- **Action item**: Print back every record below, exactly as it stands.

Segment Open

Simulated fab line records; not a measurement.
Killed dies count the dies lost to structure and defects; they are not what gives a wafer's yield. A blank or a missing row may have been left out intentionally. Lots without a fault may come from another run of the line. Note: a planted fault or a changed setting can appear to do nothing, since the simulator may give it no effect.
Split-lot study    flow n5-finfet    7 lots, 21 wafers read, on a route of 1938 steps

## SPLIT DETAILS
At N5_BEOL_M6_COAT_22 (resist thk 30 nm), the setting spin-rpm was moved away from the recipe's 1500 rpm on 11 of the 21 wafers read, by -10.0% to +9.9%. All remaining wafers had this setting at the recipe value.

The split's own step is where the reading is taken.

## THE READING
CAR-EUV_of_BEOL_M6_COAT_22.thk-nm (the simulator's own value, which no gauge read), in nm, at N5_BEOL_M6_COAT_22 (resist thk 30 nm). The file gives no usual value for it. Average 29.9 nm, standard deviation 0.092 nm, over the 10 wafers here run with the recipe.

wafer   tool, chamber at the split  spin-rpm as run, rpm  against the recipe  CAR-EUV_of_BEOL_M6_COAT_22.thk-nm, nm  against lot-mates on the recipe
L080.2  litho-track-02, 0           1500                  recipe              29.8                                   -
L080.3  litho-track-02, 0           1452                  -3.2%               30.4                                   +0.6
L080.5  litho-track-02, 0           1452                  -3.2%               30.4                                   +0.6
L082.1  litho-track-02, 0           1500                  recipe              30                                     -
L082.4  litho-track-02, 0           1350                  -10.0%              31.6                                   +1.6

Segment Closed

- **Answer section**:
Simulated fab line records; not a measurement.
Killed dies count the dies lost to structure and defects; they are not what gives a wafer's yield. A blank or a missing row may have been left out intentionally. Lots without a fault may come from another run of the line. Note: a planted fault or a changed setting can appear to do nothing, since the simulator may give it no effect.
Split-lot study    flow n5-finfet    7 lots, 21 wafers read, on a route of 1938 steps

## SPLIT DETAILS
At N5_BEOL_M6_COAT_22 (resist thk 30 nm), the setting spin-rpm was moved away from the recipe's 1500 rpm on 11 of the 21 wafers read, by -10.0% to +9.9%. All remaining wafers had this setting at the recipe value.

The split's own step is where the reading is taken.

## THE READING
CAR-EUV_of_BEOL_M6_COAT_22.thk-nm (the simulator's own value, which no gauge read), in nm, at N5_BEOL_M6_COAT_22 (resist thk 30 nm). The file gives no usual value for it. Average 29.9 nm, standard deviation 0.092 nm, over the 10 wafers here run with the recipe.

wafer   tool, chamber at the split  spin-rpm as run, rpm  against the recipe  CAR-EUV_of_BEOL_M6_COAT_22.thk-nm, nm  against lot-mates on the recipe
L080.2  litho-track-02, 0           1500                  recipe              29.8                                   -
L080.3  litho-track-02, 0           1452                  -3.2%               30.4                                   +0.6
L080.5  litho-track-02, 0           1452                  -3.2%               30.4                                   +0.6
L082.1  litho-track-02, 0           1500                  recipe              30                                     -
L082.4  litho-track-02, 0           1350                  -10.0%              31.6                                   +1.6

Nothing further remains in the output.